• REQUIREMENT
Every entry must be transcribed without alteration.

....

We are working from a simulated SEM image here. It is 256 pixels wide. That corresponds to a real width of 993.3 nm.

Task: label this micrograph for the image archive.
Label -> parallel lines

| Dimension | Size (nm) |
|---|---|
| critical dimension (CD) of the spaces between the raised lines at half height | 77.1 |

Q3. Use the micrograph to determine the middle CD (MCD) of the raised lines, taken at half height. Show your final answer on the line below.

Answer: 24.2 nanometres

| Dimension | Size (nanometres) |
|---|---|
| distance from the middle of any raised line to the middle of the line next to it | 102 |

....

• RESPONSE AREA
We are working from a simulated SEM image here. It is 256 pixels wide. That corresponds to a real width of 993.3 nm.

Task: label this micrograph for the image archive.
Label -> parallel lines

| Dimension | Size (nm) |
|---|---|
| critical dimension (CD) of the spaces between the raised lines at half height | 77.1 |

Q3. Use the micrograph to determine the middle CD (MCD) of the raised lines, taken at half height. Show your final answer on the line below.

Answer: 24.2 nanometres

| Dimension | Size (nanometres) |
|---|---|
| distance from the middle of any raised line to the middle of the line next to it | 102 |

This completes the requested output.